Task item:
Reproduce, from the lines below, exactly the stretch that begins at the line containing "SiCN, thk nm 5" and ends at the line containing "lowk, thk nm 15", both included.

Exercise data Start Marker
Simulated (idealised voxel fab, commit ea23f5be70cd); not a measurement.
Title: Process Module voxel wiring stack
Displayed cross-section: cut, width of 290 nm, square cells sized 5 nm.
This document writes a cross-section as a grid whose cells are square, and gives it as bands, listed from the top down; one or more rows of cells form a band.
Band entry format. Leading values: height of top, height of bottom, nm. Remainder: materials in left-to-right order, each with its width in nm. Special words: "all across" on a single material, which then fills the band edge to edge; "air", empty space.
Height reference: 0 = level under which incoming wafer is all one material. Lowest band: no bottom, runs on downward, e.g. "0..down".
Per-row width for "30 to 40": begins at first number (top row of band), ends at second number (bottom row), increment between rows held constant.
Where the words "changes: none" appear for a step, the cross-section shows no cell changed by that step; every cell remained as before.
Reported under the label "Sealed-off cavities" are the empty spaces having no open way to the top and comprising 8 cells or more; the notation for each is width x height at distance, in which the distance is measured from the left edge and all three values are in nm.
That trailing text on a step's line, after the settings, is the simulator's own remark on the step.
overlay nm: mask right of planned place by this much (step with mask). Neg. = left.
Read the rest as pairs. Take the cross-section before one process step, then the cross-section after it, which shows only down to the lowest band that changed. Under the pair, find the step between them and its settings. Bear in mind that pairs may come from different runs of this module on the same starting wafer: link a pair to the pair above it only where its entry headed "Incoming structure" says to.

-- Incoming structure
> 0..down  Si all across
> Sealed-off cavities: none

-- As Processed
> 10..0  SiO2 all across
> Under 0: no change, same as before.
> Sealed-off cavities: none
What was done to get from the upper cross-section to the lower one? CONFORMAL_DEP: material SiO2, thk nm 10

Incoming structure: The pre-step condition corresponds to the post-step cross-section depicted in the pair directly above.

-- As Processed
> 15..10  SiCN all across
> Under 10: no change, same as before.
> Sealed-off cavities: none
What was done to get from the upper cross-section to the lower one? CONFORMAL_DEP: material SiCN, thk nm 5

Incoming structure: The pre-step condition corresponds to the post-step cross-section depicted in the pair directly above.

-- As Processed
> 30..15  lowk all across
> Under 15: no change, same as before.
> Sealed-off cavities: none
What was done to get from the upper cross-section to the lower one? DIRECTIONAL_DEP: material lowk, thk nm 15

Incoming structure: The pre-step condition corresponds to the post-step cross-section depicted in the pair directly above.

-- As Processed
Exercise data End Marker

Solution:
What was done to get from the upper cross-section to the lower one? CONFORMAL_DEP: material SiCN, thk nm 5

Incoming structure: The pre-step condition corresponds to the post-step cross-section depicted in the pair directly above.

-- As Processed
> 30..15  lowk all across
> Under 15: no change, same as before.
> Sealed-off cavities: none
What was done to get from the upper cross-section to the lower one? DIRECTIONAL_DEP: material lowk, thk nm 15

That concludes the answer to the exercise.